● ● ● ●

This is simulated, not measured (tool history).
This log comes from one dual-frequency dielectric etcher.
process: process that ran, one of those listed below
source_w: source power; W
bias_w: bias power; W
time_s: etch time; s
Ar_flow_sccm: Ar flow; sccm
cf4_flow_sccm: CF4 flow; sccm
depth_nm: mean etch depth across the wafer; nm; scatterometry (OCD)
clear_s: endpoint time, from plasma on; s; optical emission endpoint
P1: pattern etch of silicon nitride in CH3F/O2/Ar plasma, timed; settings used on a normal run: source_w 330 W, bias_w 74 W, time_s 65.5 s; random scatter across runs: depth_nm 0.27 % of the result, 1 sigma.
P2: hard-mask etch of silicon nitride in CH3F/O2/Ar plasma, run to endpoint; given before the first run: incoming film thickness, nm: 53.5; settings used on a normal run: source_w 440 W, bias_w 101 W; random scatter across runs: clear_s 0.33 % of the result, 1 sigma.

● ● ● ●

Exactly as shown, give every record again.

**Task solution**
This is simulated, not measured (tool history).
This log comes from one dual-frequency dielectric etcher.
process: process that ran, one of those listed below
source_w: source power; W
bias_w: bias power; W
time_s: etch time; s
Ar_flow_sccm: Ar flow; sccm
cf4_flow_sccm: CF4 flow; sccm
depth_nm: mean etch depth across the wafer; nm; scatterometry (OCD)
clear_s: endpoint time, from plasma on; s; optical emission endpoint
P1: pattern etch of silicon nitride in CH3F/O2/Ar plasma, timed; settings used on a normal run: source_w 330 W, bias_w 74 W, time_s 65.5 s; random scatter across runs: depth_nm 0.27 % of the result, 1 sigma.
P2: hard-mask etch of silicon nitride in CH3F/O2/Ar plasma, run to endpoint; given before the first run: incoming film thickness, nm: 53.5; settings used on a normal run: source_w 440 W, bias_w 101 W; random scatter across runs: clear_s 0.33 % of the result, 1 sigma.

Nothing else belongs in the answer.